-- Material provided follows --

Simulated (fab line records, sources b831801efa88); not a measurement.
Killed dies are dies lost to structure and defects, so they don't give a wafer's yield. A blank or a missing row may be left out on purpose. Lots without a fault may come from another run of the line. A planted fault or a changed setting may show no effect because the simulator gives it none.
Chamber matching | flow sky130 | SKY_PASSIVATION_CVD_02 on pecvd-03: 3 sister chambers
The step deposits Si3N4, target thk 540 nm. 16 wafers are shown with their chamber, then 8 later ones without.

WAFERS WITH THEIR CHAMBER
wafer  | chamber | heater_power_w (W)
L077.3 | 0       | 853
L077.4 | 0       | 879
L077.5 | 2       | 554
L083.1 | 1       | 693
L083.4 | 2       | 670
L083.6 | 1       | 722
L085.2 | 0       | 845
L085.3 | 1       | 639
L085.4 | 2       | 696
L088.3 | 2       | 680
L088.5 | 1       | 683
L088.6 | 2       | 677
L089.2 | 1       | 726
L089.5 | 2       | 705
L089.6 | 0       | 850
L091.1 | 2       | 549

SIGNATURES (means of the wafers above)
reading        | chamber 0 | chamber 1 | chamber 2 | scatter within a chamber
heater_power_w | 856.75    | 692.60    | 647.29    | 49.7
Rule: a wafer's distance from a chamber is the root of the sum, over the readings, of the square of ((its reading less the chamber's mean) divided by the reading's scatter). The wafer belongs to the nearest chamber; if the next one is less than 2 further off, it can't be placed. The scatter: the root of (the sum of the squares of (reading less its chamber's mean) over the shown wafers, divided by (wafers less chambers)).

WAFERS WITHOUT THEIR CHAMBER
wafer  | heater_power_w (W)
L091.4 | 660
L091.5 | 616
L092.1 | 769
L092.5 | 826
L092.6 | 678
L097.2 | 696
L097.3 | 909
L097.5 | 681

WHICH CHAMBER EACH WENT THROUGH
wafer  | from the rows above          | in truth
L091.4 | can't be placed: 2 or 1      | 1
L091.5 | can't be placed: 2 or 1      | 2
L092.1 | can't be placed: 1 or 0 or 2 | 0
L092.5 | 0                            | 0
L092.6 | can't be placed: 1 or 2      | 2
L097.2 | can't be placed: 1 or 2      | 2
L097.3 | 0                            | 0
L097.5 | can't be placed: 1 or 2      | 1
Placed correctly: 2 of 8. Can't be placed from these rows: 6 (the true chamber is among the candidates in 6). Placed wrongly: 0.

-- Material provided concluded --

### Work request
Start with the first line of the data and print every line exactly. The line containing "L097.2 | can't" is the last one to include.

### Answer section
Simulated (fab line records, sources b831801efa88); not a measurement.
Killed dies are dies lost to structure and defects, so they don't give a wafer's yield. A blank or a missing row may be left out on purpose. Lots without a fault may come from another run of the line. A planted fault or a changed setting may show no effect because the simulator gives it none.
Chamber matching | flow sky130 | SKY_PASSIVATION_CVD_02 on pecvd-03: 3 sister chambers
The step deposits Si3N4, target thk 540 nm. 16 wafers are shown with their chamber, then 8 later ones without.

WAFERS WITH THEIR CHAMBER
wafer  | chamber | heater_power_w (W)
L077.3 | 0       | 853
L077.4 | 0       | 879
L077.5 | 2       | 554
L083.1 | 1       | 693
L083.4 | 2       | 670
L083.6 | 1       | 722
L085.2 | 0       | 845
L085.3 | 1       | 639
L085.4 | 2       | 696
L088.3 | 2       | 680
L088.5 | 1       | 683
L088.6 | 2       | 677
L089.2 | 1       | 726
L089.5 | 2       | 705
L089.6 | 0       | 850
L091.1 | 2       | 549

SIGNATURES (means of the wafers above)
reading        | chamber 0 | chamber 1 | chamber 2 | scatter within a chamber
heater_power_w | 856.75    | 692.60    | 647.29    | 49.7
Rule: a wafer's distance from a chamber is the root of the sum, over the readings, of the square of ((its reading less the chamber's mean) divided by the reading's scatter). The wafer belongs to the nearest chamber; if the next one is less than 2 further off, it can't be placed. The scatter: the root of (the sum of the squares of (reading less its chamber's mean) over the shown wafers, divided by (wafers less chambers)).

WAFERS WITHOUT THEIR CHAMBER
wafer  | heater_power_w (W)
L091.4 | 660
L091.5 | 616
L092.1 | 769
L092.5 | 826
L092.6 | 678
L097.2 | 696
L097.3 | 909
L097.5 | 681

WHICH CHAMBER EACH WENT THROUGH
wafer  | from the rows above          | in truth
L091.4 | can't be placed: 2 or 1      | 1
L091.5 | can't be placed: 2 or 1      | 2
L092.1 | can't be placed: 1 or 0 or 2 | 0
L092.5 | 0                            | 0
L092.6 | can't be placed: 1 or 2      | 2
L097.2 | can't be placed: 1 or 2      | 2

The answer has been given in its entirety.